___ SUPPLIED DATA

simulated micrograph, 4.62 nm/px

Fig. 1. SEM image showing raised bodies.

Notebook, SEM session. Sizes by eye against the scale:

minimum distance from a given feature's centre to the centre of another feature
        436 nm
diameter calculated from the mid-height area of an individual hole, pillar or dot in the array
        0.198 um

______

* _BRIEF_:
Given the records above, reproduce precisely and only the lines between the line holding "Notebook, SEM session." and the line holding "diameter calculated from", inclusive.

* _TASK SOLUTION_:
Notebook, SEM session. Sizes by eye against the scale:

minimum distance from a given feature's centre to the centre of another feature
        436 nm
diameter calculated from the mid-height area of an individual hole, pillar or dot in the array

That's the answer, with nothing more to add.